Work instruction » Here is a block of entries. Write out its lines exactly, from the first through the one containing "The tool's runs may not all be listed.".

Data under study »
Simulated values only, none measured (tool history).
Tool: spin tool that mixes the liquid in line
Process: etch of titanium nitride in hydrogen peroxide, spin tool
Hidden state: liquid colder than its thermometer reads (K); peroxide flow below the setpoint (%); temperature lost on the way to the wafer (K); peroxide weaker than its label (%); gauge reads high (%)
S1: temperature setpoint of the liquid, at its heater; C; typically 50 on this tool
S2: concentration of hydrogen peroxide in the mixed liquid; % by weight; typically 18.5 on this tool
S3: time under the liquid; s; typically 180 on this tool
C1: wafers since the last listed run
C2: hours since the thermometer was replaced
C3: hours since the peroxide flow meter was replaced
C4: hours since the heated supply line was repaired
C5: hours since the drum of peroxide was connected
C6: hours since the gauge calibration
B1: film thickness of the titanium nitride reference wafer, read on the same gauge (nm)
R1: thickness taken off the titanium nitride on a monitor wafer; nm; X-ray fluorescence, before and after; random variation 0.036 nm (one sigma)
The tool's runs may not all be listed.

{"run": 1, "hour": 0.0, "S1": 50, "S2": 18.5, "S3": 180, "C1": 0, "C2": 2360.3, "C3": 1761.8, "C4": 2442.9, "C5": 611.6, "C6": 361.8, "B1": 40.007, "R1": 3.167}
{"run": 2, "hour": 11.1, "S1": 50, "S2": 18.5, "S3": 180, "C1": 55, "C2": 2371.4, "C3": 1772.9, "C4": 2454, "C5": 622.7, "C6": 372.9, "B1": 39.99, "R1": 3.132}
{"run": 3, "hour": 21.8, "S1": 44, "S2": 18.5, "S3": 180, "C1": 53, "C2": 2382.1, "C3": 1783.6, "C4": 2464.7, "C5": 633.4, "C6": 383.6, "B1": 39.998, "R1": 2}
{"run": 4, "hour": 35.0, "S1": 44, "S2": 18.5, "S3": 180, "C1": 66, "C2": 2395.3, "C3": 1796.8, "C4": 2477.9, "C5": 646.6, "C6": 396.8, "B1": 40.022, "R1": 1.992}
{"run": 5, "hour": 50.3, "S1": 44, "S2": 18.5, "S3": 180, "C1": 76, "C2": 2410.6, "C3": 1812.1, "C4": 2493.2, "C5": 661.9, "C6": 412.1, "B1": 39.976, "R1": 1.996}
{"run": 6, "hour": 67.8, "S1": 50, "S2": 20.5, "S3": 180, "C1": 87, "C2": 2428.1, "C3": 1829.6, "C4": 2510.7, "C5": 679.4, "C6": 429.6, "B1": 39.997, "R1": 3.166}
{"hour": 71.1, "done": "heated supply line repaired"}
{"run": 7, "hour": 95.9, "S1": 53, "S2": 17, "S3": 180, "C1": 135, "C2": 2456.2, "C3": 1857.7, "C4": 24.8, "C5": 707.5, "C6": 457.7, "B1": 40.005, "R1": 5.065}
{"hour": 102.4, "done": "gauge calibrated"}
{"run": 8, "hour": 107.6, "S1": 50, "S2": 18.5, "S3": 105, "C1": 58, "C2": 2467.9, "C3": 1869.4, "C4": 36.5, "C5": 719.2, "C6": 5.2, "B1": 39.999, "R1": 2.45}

Solution »
Simulated values only, none measured (tool history).
Tool: spin tool that mixes the liquid in line
Process: etch of titanium nitride in hydrogen peroxide, spin tool
Hidden state: liquid colder than its thermometer reads (K); peroxide flow below the setpoint (%); temperature lost on the way to the wafer (K); peroxide weaker than its label (%); gauge reads high (%)
S1: temperature setpoint of the liquid, at its heater; C; typically 50 on this tool
S2: concentration of hydrogen peroxide in the mixed liquid; % by weight; typically 18.5 on this tool
S3: time under the liquid; s; typically 180 on this tool
C1: wafers since the last listed run
C2: hours since the thermometer was replaced
C3: hours since the peroxide flow meter was replaced
C4: hours since the heated supply line was repaired
C5: hours since the drum of peroxide was connected
C6: hours since the gauge calibration
B1: film thickness of the titanium nitride reference wafer, read on the same gauge (nm)
R1: thickness taken off the titanium nitride on a monitor wafer; nm; X-ray fluorescence, before and after; random variation 0.036 nm (one sigma)
The tool's runs may not all be listed.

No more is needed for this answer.